### [Assigned task]
Write out again each line of the material below, unchanged, from the first one to the line that holds "C1: wafers since the last listed run".

### [Provided material]
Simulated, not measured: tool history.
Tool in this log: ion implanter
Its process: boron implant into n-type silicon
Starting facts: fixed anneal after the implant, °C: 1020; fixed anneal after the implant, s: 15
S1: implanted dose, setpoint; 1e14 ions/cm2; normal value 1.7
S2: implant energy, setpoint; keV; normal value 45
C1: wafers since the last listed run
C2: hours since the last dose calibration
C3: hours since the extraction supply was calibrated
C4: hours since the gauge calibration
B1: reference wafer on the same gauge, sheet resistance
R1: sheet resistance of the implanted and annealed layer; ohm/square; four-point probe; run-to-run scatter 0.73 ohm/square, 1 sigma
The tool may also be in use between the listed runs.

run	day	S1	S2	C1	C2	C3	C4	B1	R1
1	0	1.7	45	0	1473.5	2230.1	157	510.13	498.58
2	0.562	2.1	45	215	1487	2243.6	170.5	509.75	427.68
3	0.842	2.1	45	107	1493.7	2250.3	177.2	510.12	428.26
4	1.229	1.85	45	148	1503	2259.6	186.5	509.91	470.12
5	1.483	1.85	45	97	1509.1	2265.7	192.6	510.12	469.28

### [Task solution]
Simulated, not measured: tool history.
Tool in this log: ion implanter
Its process: boron implant into n-type silicon
Starting facts: fixed anneal after the implant, °C: 1020; fixed anneal after the implant, s: 15
S1: implanted dose, setpoint; 1e14 ions/cm2; normal value 1.7
S2: implant energy, setpoint; keV; normal value 45
C1: wafers since the last listed run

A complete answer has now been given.